Start of Block

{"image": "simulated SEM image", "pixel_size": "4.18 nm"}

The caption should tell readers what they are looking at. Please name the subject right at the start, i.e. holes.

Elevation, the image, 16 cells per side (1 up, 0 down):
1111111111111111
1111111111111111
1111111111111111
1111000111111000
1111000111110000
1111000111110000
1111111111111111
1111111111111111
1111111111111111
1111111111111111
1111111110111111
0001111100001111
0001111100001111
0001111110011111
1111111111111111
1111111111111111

End of Block

## WORK REQUEST
Each record above is to be restated word for word.

## EXERCISE RESPONSE
{"image": "simulated SEM image", "pixel_size": "4.18 nm"}

The caption should tell readers what they are looking at. Please name the subject right at the start, i.e. holes.

Elevation, the image, 16 cells per side (1 up, 0 down):
1111111111111111
1111111111111111
1111111111111111
1111000111111000
1111000111110000
1111000111110000
1111111111111111
1111111111111111
1111111111111111
1111111111111111
1111111110111111
0001111100001111
0001111100001111
0001111110011111
1111111111111111
1111111111111111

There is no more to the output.